▶ **ASSIGNMENT**
For every entry that follows, return an identical copy.

▶ **DATA SUPPLIED**
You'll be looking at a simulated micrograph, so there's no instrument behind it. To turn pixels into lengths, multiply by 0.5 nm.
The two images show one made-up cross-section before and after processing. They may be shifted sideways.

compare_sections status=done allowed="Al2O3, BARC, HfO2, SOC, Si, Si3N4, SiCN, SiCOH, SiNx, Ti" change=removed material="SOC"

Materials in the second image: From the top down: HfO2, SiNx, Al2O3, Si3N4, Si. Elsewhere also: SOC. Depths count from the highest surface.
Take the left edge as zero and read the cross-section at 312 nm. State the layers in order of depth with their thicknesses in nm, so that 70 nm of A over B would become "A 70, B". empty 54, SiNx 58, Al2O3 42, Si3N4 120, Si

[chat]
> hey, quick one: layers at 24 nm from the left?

▶ **TASK SOLUTION**
You'll be looking at a simulated micrograph, so there's no instrument behind it. To turn pixels into lengths, multiply by 0.5 nm.
The two images show one made-up cross-section before and after processing. They may be shifted sideways.

compare_sections status=done allowed="Al2O3, BARC, HfO2, SOC, Si, Si3N4, SiCN, SiCOH, SiNx, Ti" change=removed material="SOC"

Materials in the second image: From the top down: HfO2, SiNx, Al2O3, Si3N4, Si. Elsewhere also: SOC. Depths count from the highest surface.
Take the left edge as zero and read the cross-section at 312 nm. State the layers in order of depth with their thicknesses in nm, so that 70 nm of A over B would become "A 70, B". empty 54, SiNx 58, Al2O3 42, Si3N4 120, Si

[chat]
> hey, quick one: layers at 24 nm from the left?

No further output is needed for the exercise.